From the first line of the entries below to the line with "A cross-section is", give each line again exactly.

***** DATA SHOWN

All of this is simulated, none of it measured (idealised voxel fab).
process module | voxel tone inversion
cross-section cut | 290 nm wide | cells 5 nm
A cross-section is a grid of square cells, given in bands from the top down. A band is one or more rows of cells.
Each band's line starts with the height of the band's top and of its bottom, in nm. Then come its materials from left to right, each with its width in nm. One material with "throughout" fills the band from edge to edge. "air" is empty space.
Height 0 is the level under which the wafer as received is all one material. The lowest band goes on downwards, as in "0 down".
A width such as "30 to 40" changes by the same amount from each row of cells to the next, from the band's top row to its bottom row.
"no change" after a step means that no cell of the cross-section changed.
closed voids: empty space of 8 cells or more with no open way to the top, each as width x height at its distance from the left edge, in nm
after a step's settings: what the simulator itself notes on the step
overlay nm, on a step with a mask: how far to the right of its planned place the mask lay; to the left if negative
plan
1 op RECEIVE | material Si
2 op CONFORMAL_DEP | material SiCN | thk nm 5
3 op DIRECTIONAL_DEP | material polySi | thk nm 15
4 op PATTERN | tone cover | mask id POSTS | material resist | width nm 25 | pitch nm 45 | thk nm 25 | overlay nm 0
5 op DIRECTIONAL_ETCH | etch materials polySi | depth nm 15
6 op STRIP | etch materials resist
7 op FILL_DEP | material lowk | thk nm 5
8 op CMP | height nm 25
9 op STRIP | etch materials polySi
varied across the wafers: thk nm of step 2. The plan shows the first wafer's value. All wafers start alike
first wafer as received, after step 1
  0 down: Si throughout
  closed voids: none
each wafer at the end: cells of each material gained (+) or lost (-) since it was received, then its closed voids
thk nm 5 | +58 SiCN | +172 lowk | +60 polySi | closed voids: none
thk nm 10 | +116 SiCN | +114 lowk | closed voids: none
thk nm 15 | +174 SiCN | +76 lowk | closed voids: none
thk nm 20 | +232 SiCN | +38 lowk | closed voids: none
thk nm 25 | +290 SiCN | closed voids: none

**********

== EXERCISE SOLUTION ==
All of this is simulated, none of it measured (idealised voxel fab).
process module | voxel tone inversion
cross-section cut | 290 nm wide | cells 5 nm
A cross-section is a grid of square cells, given in bands from the top down. A band is one or more rows of cells.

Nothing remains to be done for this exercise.